## ASSIGNMENT
Retype, without any change, the first line of the records and every line after it through the one containing "For reference, the".

## DATA SECTION
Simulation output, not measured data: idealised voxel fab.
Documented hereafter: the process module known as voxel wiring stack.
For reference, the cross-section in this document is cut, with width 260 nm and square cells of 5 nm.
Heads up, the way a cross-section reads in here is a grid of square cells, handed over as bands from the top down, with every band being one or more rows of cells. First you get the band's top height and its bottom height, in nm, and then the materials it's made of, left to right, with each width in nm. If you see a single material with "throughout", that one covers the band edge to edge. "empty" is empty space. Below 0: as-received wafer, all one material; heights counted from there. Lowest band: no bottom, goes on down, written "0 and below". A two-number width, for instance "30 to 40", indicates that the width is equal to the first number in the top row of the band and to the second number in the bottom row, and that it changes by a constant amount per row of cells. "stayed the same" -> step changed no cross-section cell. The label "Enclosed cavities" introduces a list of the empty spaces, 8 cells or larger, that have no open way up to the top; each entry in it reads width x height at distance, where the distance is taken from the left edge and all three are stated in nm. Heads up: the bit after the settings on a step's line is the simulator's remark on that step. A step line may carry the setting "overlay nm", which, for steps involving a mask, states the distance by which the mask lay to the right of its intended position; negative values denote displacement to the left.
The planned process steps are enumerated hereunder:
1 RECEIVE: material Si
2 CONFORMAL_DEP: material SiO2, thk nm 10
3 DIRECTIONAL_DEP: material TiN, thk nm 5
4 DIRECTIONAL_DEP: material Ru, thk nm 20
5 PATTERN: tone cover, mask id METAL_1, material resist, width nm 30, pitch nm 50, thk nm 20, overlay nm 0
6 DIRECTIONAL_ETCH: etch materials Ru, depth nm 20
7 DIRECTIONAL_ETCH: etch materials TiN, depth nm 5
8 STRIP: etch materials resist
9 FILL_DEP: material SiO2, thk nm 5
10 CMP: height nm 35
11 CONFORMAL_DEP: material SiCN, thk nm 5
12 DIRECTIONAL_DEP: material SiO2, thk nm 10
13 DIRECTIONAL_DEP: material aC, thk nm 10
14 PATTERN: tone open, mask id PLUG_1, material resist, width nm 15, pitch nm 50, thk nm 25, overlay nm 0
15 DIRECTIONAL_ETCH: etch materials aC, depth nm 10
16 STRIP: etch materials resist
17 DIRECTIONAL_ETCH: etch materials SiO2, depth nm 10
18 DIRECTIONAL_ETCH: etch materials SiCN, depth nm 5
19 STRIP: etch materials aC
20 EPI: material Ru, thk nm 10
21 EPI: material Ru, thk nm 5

## EXERCISE ANSWER
Simulation output, not measured data: idealised voxel fab.
Documented hereafter: the process module known as voxel wiring stack.
For reference, the cross-section in this document is cut, with width 260 nm and square cells of 5 nm.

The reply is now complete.